● WORK ITEM: From the records below, copy out exactly the lines from the one containing "3 | SPUTTER" to the one containing "The wafer at", both included. Add nothing else.

§
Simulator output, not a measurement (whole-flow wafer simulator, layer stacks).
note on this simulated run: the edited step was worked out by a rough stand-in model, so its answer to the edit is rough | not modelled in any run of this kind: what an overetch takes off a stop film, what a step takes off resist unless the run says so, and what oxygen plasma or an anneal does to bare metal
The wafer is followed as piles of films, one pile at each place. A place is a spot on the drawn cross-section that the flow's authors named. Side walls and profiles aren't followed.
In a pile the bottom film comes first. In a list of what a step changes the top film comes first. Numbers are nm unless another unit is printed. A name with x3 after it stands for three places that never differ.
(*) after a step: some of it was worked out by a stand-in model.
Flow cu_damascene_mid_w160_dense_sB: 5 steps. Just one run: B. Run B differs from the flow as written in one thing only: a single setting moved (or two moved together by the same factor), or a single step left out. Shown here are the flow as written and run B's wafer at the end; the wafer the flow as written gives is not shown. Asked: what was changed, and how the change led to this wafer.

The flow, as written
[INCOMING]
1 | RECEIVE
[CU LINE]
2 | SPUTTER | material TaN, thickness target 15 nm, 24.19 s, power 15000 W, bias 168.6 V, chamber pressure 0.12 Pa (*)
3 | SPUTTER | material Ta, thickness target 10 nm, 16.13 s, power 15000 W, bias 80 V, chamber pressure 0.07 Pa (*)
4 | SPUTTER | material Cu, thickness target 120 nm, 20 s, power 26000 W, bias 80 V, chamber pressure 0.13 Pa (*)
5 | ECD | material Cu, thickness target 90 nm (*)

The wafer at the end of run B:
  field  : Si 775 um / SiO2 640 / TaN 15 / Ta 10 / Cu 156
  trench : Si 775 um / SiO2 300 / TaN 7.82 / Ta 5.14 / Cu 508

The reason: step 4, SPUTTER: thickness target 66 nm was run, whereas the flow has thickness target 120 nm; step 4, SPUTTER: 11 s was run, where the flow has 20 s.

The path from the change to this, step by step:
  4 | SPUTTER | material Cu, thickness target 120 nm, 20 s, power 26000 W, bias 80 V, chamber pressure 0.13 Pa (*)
§

● TASK RESULT:
3 | SPUTTER | material Ta, thickness target 10 nm, 16.13 s, power 15000 W, bias 80 V, chamber pressure 0.07 Pa (*)
4 | SPUTTER | material Cu, thickness target 120 nm, 20 s, power 26000 W, bias 80 V, chamber pressure 0.13 Pa (*)
5 | ECD | material Cu, thickness target 90 nm (*)

The wafer at the end of run B:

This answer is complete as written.